- EXTRACTED INFORMATION
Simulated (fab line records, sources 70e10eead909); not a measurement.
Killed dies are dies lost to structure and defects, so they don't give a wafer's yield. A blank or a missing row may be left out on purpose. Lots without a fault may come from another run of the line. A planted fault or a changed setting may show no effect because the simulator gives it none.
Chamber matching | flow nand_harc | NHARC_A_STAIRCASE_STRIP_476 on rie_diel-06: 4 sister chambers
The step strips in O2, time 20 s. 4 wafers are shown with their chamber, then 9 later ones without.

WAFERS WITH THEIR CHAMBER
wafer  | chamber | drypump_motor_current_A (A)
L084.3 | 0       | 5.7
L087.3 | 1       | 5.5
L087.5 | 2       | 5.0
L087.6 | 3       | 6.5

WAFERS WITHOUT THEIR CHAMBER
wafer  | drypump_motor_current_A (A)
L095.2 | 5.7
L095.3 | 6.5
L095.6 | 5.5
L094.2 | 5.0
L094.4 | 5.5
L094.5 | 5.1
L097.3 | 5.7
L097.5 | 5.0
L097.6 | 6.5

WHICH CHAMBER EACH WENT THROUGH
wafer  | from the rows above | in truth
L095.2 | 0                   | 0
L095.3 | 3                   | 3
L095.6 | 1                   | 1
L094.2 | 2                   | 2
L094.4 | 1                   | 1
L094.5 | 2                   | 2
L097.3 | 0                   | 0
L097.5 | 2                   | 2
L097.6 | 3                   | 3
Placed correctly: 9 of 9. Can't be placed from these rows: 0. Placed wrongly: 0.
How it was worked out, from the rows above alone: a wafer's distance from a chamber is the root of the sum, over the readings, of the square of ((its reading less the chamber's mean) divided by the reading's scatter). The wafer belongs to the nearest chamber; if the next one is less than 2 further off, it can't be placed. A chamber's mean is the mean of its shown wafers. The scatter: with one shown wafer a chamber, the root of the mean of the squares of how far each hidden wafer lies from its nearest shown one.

- ACTIVITY
Return, exactly, the lines from the first line of the records above to the line containing "Killed dies are", both included.

- TASK ANSWER
Simulated (fab line records, sources 70e10eead909); not a measurement.
Killed dies are dies lost to structure and defects, so they don't give a wafer's yield. A blank or a missing row may be left out on purpose. Lots without a fault may come from another run of the line. A planted fault or a changed setting may show no effect because the simulator gives it none.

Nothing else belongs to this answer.